DATA LISTING Block Start

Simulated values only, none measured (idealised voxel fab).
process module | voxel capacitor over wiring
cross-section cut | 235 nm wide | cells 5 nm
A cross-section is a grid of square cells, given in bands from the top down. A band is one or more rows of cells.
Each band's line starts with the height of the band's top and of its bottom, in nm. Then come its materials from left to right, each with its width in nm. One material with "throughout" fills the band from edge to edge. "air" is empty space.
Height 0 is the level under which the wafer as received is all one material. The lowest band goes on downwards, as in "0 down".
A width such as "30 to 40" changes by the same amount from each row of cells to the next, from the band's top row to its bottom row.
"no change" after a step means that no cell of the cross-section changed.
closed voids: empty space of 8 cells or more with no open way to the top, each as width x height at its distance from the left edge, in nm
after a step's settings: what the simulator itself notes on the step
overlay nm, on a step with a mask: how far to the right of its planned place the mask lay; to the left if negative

DATA LISTING Block End

» **ACTION ITEM**: Extract all of the data above without altering anything.

» **YOUR RESPONSE**:
Simulated values only, none measured (idealised voxel fab).
process module | voxel capacitor over wiring
cross-section cut | 235 nm wide | cells 5 nm
A cross-section is a grid of square cells, given in bands from the top down. A band is one or more rows of cells.
Each band's line starts with the height of the band's top and of its bottom, in nm. Then come its materials from left to right, each with its width in nm. One material with "throughout" fills the band from edge to edge. "air" is empty space.
Height 0 is the level under which the wafer as received is all one material. The lowest band goes on downwards, as in "0 down".
A width such as "30 to 40" changes by the same amount from each row of cells to the next, from the band's top row to its bottom row.
"no change" after a step means that no cell of the cross-section changed.
closed voids: empty space of 8 cells or more with no open way to the top, each as width x height at its distance from the left edge, in nm
after a step's settings: what the simulator itself notes on the step
overlay nm, on a step with a mask: how far to the right of its planned place the mask lay; to the left if negative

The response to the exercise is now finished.